▶ [BRIEF]
The lines to reproduce run from the first one below to the line containing "50 to 45: air", both included. Reproduce them exactly and nothing else.

########################################
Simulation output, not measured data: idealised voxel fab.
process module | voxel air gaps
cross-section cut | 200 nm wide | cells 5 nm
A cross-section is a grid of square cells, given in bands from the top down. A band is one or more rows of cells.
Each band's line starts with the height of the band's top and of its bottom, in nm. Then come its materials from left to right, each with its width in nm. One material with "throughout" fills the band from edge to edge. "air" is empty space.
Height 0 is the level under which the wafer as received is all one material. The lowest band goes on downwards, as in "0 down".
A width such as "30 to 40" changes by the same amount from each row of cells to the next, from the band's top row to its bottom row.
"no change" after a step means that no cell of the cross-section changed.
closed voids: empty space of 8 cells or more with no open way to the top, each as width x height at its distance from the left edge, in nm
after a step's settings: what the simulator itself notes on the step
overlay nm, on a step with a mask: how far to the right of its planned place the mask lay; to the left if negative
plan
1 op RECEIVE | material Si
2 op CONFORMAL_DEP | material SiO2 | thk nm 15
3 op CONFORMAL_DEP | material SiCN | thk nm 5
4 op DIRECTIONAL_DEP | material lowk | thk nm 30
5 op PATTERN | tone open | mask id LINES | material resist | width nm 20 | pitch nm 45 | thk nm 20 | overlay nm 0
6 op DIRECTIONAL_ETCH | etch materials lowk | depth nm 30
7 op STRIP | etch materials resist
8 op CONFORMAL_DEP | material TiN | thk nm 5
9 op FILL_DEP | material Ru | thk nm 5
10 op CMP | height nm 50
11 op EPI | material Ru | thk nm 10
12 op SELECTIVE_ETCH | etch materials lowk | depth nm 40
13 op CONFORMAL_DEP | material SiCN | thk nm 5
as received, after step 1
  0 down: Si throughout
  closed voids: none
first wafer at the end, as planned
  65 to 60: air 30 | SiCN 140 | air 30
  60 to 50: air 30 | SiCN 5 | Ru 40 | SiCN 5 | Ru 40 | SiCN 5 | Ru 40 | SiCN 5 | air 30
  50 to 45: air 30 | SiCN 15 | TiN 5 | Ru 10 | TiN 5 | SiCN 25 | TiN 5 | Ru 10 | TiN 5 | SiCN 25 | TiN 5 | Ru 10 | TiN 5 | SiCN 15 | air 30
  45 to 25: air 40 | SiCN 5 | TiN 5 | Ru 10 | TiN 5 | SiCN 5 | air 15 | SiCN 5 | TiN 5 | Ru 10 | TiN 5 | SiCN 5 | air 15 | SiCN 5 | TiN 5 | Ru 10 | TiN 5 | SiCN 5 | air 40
########################################

▶ [RESULT]
Simulation output, not measured data: idealised voxel fab.
process module | voxel air gaps
cross-section cut | 200 nm wide | cells 5 nm
A cross-section is a grid of square cells, given in bands from the top down. A band is one or more rows of cells.
Each band's line starts with the height of the band's top and of its bottom, in nm. Then come its materials from left to right, each with its width in nm. One material with "throughout" fills the band from edge to edge. "air" is empty space.
Height 0 is the level under which the wafer as received is all one material. The lowest band goes on downwards, as in "0 down".
A width such as "30 to 40" changes by the same amount from each row of cells to the next, from the band's top row to its bottom row.
"no change" after a step means that no cell of the cross-section changed.
closed voids: empty space of 8 cells or more with no open way to the top, each as width x height at its distance from the left edge, in nm
after a step's settings: what the simulator itself notes on the step
overlay nm, on a step with a mask: how far to the right of its planned place the mask lay; to the left if negative
plan
1 op RECEIVE | material Si
2 op CONFORMAL_DEP | material SiO2 | thk nm 15
3 op CONFORMAL_DEP | material SiCN | thk nm 5
4 op DIRECTIONAL_DEP | material lowk | thk nm 30
5 op PATTERN | tone open | mask id LINES | material resist | width nm 20 | pitch nm 45 | thk nm 20 | overlay nm 0
6 op DIRECTIONAL_ETCH | etch materials lowk | depth nm 30
7 op STRIP | etch materials resist
8 op CONFORMAL_DEP | material TiN | thk nm 5
9 op FILL_DEP | material Ru | thk nm 5
10 op CMP | height nm 50
11 op EPI | material Ru | thk nm 10
12 op SELECTIVE_ETCH | etch materials lowk | depth nm 40
13 op CONFORMAL_DEP | material SiCN | thk nm 5
as received, after step 1
  0 down: Si throughout
  closed voids: none
first wafer at the end, as planned
  65 to 60: air 30 | SiCN 140 | air 30
  60 to 50: air 30 | SiCN 5 | Ru 40 | SiCN 5 | Ru 40 | SiCN 5 | Ru 40 | SiCN 5 | air 30
  50 to 45: air 30 | SiCN 15 | TiN 5 | Ru 10 | TiN 5 | SiCN 25 | TiN 5 | Ru 10 | TiN 5 | SiCN 25 | TiN 5 | Ru 10 | TiN 5 | SiCN 15 | air 30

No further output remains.